==============================

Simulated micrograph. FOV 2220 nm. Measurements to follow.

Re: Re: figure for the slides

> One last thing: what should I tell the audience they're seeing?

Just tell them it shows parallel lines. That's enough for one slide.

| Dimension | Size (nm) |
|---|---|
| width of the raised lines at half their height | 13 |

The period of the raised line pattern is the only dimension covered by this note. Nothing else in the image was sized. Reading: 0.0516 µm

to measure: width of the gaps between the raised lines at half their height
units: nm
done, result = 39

==============================

=== WORK ORDER ===
An exact copy of the data is needed, running from its first line through the line that holds "The period of", and nothing beyond that.

=== ANSWER SECTION ===
Simulated micrograph. FOV 2220 nm. Measurements to follow.

Re: Re: figure for the slides

> One last thing: what should I tell the audience they're seeing?

Just tell them it shows parallel lines. That's enough for one slide.

| Dimension | Size (nm) |
|---|---|
| width of the raised lines at half their height | 13 |

The period of the raised line pattern is the only dimension covered by this note. Nothing else in the image was sized. Reading: 0.0516 µm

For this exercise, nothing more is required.